################

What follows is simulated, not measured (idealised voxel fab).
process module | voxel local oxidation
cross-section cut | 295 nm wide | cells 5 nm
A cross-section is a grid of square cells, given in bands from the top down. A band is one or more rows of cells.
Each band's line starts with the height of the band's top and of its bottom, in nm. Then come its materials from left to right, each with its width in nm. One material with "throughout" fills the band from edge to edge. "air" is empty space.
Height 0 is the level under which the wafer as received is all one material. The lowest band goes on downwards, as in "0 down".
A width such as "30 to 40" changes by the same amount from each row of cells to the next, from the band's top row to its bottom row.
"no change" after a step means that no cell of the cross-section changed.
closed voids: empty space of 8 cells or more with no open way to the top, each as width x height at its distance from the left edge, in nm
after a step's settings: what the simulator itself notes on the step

################

Each record must be repeated exactly as it is.

- **SOLUTION**
What follows is simulated, not measured (idealised voxel fab).
process module | voxel local oxidation
cross-section cut | 295 nm wide | cells 5 nm
A cross-section is a grid of square cells, given in bands from the top down. A band is one or more rows of cells.
Each band's line starts with the height of the band's top and of its bottom, in nm. Then come its materials from left to right, each with its width in nm. One material with "throughout" fills the band from edge to edge. "air" is empty space.
Height 0 is the level under which the wafer as received is all one material. The lowest band goes on downwards, as in "0 down".
A width such as "30 to 40" changes by the same amount from each row of cells to the next, from the band's top row to its bottom row.
"no change" after a step means that no cell of the cross-section changed.
closed voids: empty space of 8 cells or more with no open way to the top, each as width x height at its distance from the left edge, in nm
after a step's settings: what the simulator itself notes on the step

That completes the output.